◆ Supplied data:
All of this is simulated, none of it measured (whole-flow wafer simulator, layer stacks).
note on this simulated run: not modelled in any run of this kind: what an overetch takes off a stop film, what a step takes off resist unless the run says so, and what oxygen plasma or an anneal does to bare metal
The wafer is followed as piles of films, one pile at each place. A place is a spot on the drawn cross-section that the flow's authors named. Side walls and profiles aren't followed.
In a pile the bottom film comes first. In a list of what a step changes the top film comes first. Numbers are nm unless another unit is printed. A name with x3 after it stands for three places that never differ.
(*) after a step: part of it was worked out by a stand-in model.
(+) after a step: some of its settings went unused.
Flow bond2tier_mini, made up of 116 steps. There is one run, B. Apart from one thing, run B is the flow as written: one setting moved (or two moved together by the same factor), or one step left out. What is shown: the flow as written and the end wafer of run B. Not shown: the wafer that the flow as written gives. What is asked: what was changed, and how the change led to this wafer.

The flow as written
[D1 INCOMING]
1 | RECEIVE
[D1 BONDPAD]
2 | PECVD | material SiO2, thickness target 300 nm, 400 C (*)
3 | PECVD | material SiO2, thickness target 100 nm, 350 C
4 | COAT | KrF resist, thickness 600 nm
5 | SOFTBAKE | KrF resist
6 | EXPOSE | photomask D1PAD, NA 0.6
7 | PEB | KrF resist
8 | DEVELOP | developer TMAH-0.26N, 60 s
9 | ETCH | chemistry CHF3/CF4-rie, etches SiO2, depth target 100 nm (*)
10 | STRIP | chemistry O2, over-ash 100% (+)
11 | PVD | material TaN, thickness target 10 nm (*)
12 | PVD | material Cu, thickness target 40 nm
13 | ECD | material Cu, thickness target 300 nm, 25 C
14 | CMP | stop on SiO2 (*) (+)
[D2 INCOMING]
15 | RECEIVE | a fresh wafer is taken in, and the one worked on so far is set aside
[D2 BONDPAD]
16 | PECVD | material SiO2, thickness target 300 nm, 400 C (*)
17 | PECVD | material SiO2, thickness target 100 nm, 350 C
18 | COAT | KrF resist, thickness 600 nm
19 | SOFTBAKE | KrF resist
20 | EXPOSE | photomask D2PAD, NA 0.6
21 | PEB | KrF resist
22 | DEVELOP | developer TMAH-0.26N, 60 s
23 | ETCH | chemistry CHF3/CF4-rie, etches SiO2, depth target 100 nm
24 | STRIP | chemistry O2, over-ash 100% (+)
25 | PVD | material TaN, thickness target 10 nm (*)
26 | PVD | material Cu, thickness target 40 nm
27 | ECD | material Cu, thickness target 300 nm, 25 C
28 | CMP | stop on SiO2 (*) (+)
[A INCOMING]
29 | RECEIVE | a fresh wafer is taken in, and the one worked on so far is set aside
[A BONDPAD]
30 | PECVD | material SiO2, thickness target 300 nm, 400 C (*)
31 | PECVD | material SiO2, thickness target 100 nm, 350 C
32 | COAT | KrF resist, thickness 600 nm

◆ Work task: From the records above, print exactly the lines that run from the line with "29 | RECEIVE" to the line with "31 | PECVD |", inclusive.

◆ Task answer:
29 | RECEIVE | a fresh wafer is taken in, and the one worked on so far is set aside
[A BONDPAD]
30 | PECVD | material SiO2, thickness target 300 nm, 400 C (*)
31 | PECVD | material SiO2, thickness target 100 nm, 350 C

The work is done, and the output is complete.